________

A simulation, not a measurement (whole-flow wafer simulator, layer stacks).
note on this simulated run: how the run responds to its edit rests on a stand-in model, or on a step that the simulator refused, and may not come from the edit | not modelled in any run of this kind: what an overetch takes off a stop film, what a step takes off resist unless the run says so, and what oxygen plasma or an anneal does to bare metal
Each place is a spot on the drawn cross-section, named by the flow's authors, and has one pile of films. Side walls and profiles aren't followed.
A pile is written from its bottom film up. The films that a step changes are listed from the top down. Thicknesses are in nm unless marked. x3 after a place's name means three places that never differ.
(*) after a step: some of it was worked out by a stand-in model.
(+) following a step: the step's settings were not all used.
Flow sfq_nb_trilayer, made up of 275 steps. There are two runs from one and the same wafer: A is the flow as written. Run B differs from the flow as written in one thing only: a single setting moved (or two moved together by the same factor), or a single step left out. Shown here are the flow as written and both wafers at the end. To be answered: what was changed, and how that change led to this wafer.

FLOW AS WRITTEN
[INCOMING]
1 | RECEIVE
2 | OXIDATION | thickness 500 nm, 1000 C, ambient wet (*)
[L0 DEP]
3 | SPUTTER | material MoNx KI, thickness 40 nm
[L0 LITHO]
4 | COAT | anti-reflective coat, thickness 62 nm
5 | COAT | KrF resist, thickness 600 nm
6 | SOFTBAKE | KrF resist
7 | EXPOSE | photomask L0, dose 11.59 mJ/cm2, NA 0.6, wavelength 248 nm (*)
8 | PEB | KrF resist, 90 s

________

• Task item:
Repeat the data in its entirety, character for character.

• Your response:
A simulation, not a measurement (whole-flow wafer simulator, layer stacks).
note on this simulated run: how the run responds to its edit rests on a stand-in model, or on a step that the simulator refused, and may not come from the edit | not modelled in any run of this kind: what an overetch takes off a stop film, what a step takes off resist unless the run says so, and what oxygen plasma or an anneal does to bare metal
Each place is a spot on the drawn cross-section, named by the flow's authors, and has one pile of films. Side walls and profiles aren't followed.
A pile is written from its bottom film up. The films that a step changes are listed from the top down. Thicknesses are in nm unless marked. x3 after a place's name means three places that never differ.
(*) after a step: some of it was worked out by a stand-in model.
(+) following a step: the step's settings were not all used.
Flow sfq_nb_trilayer, made up of 275 steps. There are two runs from one and the same wafer: A is the flow as written. Run B differs from the flow as written in one thing only: a single setting moved (or two moved together by the same factor), or a single step left out. Shown here are the flow as written and both wafers at the end. To be answered: what was changed, and how that change led to this wafer.

FLOW AS WRITTEN
[INCOMING]
1 | RECEIVE
2 | OXIDATION | thickness 500 nm, 1000 C, ambient wet (*)
[L0 DEP]
3 | SPUTTER | material MoNx KI, thickness 40 nm
[L0 LITHO]
4 | COAT | anti-reflective coat, thickness 62 nm
5 | COAT | KrF resist, thickness 600 nm
6 | SOFTBAKE | KrF resist
7 | EXPOSE | photomask L0, dose 11.59 mJ/cm2, NA 0.6, wavelength 248 nm (*)
8 | PEB | KrF resist, 90 s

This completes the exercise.